**INFORMATION GIVEN:**
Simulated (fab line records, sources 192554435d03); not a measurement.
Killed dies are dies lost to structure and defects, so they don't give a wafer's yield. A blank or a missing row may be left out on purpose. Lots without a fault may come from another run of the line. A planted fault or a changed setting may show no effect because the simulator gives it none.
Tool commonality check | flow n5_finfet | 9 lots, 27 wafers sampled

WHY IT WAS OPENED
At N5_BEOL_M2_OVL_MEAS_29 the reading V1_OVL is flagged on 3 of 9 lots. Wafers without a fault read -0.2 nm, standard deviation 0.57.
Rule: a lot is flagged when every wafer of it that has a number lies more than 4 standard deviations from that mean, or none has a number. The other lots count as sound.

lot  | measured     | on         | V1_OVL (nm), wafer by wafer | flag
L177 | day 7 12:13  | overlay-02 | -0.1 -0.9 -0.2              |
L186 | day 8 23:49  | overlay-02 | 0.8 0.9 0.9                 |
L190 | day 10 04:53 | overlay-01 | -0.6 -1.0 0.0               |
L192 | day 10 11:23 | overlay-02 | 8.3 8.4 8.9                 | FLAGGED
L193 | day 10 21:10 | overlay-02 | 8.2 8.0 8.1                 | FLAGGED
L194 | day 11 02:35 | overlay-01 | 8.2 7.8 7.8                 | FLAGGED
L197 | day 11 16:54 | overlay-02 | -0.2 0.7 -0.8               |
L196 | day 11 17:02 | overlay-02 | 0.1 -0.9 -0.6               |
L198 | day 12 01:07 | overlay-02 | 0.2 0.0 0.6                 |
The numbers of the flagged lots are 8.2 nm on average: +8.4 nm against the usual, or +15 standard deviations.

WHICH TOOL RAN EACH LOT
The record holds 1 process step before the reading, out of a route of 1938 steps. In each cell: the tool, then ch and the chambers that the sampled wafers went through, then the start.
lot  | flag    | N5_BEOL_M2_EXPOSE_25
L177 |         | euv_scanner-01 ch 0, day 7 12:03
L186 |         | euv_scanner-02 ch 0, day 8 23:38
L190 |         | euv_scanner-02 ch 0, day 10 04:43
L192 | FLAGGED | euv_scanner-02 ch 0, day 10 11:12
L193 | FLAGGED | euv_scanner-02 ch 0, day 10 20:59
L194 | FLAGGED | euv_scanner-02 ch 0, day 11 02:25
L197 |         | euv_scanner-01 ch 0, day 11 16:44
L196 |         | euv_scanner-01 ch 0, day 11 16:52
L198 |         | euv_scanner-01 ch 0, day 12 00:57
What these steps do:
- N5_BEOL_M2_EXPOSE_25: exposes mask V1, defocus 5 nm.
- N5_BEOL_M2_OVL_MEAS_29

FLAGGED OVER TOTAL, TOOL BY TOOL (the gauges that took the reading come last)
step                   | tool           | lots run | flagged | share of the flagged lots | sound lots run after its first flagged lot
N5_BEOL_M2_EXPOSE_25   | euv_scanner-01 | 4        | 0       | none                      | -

**BRIEF:** Look through the material above and print exactly the lines from the one containing "day 8 23:38" to the one containing "first flagged lot", both included, and nothing more.

**WRITTEN RESPONSE:**
L186 |         | euv_scanner-02 ch 0, day 8 23:38
L190 |         | euv_scanner-02 ch 0, day 10 04:43
L192 | FLAGGED | euv_scanner-02 ch 0, day 10 11:12
L193 | FLAGGED | euv_scanner-02 ch 0, day 10 20:59
L194 | FLAGGED | euv_scanner-02 ch 0, day 11 02:25
L197 |         | euv_scanner-01 ch 0, day 11 16:44
L196 |         | euv_scanner-01 ch 0, day 11 16:52
L198 |         | euv_scanner-01 ch 0, day 12 00:57
What these steps do:
- N5_BEOL_M2_EXPOSE_25: exposes mask V1, defocus 5 nm.
- N5_BEOL_M2_OVL_MEAS_29

FLAGGED OVER TOTAL, TOOL BY TOOL (the gauges that took the reading come last)
step                   | tool           | lots run | flagged | share of the flagged lots | sound lots run after its first flagged lot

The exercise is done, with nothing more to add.